## EXERCISE
The entire listing below must be written out word for word.

## EXTRACTED RECORDS

^^^^^^^^

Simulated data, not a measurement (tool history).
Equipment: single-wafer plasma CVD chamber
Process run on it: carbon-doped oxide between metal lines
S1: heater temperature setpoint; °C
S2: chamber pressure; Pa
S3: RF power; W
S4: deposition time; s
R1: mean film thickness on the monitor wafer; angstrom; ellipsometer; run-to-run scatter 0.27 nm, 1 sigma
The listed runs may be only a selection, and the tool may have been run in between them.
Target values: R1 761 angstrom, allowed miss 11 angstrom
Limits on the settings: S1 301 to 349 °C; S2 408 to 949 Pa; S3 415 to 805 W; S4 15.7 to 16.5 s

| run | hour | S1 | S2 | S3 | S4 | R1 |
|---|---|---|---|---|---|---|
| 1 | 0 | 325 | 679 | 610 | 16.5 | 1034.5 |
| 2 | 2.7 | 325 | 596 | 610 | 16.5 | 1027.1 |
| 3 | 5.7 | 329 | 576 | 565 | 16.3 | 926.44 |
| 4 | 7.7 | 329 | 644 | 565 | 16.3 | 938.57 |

^^^^^^^^

## YOUR SOLUTION
Simulated data, not a measurement (tool history).
Equipment: single-wafer plasma CVD chamber
Process run on it: carbon-doped oxide between metal lines
S1: heater temperature setpoint; °C
S2: chamber pressure; Pa
S3: RF power; W
S4: deposition time; s
R1: mean film thickness on the monitor wafer; angstrom; ellipsometer; run-to-run scatter 0.27 nm, 1 sigma
The listed runs may be only a selection, and the tool may have been run in between them.
Target values: R1 761 angstrom, allowed miss 11 angstrom
Limits on the settings: S1 301 to 349 °C; S2 408 to 949 Pa; S3 415 to 805 W; S4 15.7 to 16.5 s

| run | hour | S1 | S2 | S3 | S4 | R1 |
|---|---|---|---|---|---|---|
| 1 | 0 | 325 | 679 | 610 | 16.5 | 1034.5 |
| 2 | 2.7 | 325 | 596 | 610 | 16.5 | 1027.1 |
| 3 | 5.7 | 329 | 576 | 565 | 16.3 | 926.44 |
| 4 | 7.7 | 329 | 644 | 565 | 16.3 | 938.57 |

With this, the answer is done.